## Supplied data

=== Begin Enclosure ===

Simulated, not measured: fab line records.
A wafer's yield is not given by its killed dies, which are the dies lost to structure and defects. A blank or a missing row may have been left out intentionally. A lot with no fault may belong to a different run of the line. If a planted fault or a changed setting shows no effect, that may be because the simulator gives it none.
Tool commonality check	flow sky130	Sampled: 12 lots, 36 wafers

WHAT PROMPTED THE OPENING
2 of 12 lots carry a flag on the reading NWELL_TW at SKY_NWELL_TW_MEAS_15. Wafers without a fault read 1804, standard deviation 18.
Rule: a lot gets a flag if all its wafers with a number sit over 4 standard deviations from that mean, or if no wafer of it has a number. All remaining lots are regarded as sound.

=== End Enclosure ===

## Brief
Repeat the entries word for word. Skip none of them.

## Problem solution
Simulated, not measured: fab line records.
A wafer's yield is not given by its killed dies, which are the dies lost to structure and defects. A blank or a missing row may have been left out intentionally. A lot with no fault may belong to a different run of the line. If a planted fault or a changed setting shows no effect, that may be because the simulator gives it none.
Tool commonality check	flow sky130	Sampled: 12 lots, 36 wafers

WHAT PROMPTED THE OPENING
2 of 12 lots carry a flag on the reading NWELL_TW at SKY_NWELL_TW_MEAS_15. Wafers without a fault read 1804, standard deviation 18.
Rule: a lot gets a flag if all its wafers with a number sit over 4 standard deviations from that mean, or if no wafer of it has a number. All remaining lots are regarded as sound.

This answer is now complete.